> Work request
Output the data word for word. Begin at its first line and end at the line with "grid_size: 32".

> Material provided
- - -
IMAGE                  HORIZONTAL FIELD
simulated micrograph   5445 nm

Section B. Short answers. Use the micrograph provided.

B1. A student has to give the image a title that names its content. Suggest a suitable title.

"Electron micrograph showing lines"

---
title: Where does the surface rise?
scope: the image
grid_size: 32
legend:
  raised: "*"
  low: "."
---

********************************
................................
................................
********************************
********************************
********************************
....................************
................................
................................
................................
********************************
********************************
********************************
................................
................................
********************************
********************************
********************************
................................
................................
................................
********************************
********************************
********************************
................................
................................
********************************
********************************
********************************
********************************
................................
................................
- - -

> Your solution
IMAGE                  HORIZONTAL FIELD
simulated micrograph   5445 nm

Section B. Short answers. Use the micrograph provided.

B1. A student has to give the image a title that names its content. Suggest a suitable title.

"Electron micrograph showing lines"

---
title: Where does the surface rise?
scope: the image
grid_size: 32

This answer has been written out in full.